### Data shown
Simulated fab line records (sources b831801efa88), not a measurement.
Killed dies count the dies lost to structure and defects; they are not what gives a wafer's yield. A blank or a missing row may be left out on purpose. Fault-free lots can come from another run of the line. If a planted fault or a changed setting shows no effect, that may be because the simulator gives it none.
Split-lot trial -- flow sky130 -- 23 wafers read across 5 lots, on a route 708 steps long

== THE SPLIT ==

### Assignment
All that is needed is the material, repeated exactly.

### Expected answer
Simulated fab line records (sources b831801efa88), not a measurement.
Killed dies count the dies lost to structure and defects; they are not what gives a wafer's yield. A blank or a missing row may be left out on purpose. Fault-free lots can come from another run of the line. If a planted fault or a changed setting shows no effect, that may be because the simulator gives it none.
Split-lot trial -- flow sky130 -- 23 wafers read across 5 lots, on a route 708 steps long

== THE SPLIT ==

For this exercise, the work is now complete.